Entries provided
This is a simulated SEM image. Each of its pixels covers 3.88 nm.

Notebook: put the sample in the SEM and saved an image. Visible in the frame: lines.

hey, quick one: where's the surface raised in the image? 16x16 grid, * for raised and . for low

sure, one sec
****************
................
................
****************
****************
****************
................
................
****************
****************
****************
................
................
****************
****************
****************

Work task
The response must consist solely of the lines from the top of the records through the line holding "hey, quick one: where's", copied word for word.

Task result
This is a simulated SEM image. Each of its pixels covers 3.88 nm.

Notebook: put the sample in the SEM and saved an image. Visible in the frame: lines.

hey, quick one: where's the surface raised in the image? 16x16 grid, * for raised and . for low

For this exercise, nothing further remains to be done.